# # #
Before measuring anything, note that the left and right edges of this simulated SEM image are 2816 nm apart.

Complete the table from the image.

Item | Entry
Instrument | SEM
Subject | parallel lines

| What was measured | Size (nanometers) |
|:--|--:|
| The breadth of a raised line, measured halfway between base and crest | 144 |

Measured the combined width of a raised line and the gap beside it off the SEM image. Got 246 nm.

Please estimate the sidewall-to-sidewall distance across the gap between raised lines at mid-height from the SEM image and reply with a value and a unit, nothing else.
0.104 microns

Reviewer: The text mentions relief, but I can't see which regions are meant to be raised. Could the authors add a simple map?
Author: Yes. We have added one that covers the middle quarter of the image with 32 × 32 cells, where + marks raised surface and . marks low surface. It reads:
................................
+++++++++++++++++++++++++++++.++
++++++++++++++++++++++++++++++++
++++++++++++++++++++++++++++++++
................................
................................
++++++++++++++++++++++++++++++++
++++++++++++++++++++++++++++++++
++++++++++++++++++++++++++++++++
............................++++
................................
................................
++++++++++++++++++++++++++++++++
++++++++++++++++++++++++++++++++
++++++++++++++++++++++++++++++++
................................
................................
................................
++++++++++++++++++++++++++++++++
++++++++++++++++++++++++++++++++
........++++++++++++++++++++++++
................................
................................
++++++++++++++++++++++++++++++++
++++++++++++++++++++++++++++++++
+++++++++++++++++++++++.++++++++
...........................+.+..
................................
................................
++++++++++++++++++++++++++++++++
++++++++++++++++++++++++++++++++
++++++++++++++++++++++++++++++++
# # #

Beginning at the line above with "Please estimate the" and finishing at the line with "Reviewer: The text", return each line exactly and return nothing else.

--- Expected answer ---
Please estimate the sidewall-to-sidewall distance across the gap between raised lines at mid-height from the SEM image and reply with a value and a unit, nothing else.
0.104 microns

Reviewer: The text mentions relief, but I can't see which regions are meant to be raised. Could the authors add a simple map?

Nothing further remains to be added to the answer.